───── SUPPLIED INFORMATION ─────

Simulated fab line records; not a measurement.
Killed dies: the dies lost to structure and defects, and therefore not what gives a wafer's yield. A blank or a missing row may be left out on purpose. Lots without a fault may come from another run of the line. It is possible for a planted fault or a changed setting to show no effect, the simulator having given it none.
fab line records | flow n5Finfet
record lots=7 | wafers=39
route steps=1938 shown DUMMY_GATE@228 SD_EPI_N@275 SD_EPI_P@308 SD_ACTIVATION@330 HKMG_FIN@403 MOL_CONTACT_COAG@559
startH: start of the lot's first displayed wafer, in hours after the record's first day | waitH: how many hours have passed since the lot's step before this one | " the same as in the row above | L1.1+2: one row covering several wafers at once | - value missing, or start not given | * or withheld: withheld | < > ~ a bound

─────

Retype every line above with nothing changed.

__EXERCISE RESPONSE__.
Simulated fab line records; not a measurement.
Killed dies: the dies lost to structure and defects, and therefore not what gives a wafer's yield. A blank or a missing row may be left out on purpose. Lots without a fault may come from another run of the line. It is possible for a planted fault or a changed setting to show no effect, the simulator having given it none.
fab line records | flow n5Finfet
record lots=7 | wafers=39
route steps=1938 shown DUMMY_GATE@228 SD_EPI_N@275 SD_EPI_P@308 SD_ACTIVATION@330 HKMG_FIN@403 MOL_CONTACT_COAG@559
startH: start of the lot's first displayed wafer, in hours after the record's first day | waitH: how many hours have passed since the lot's step before this one | " the same as in the row above | L1.1+2: one row covering several wafers at once | - value missing, or start not given | * or withheld: withheld | < > ~ a bound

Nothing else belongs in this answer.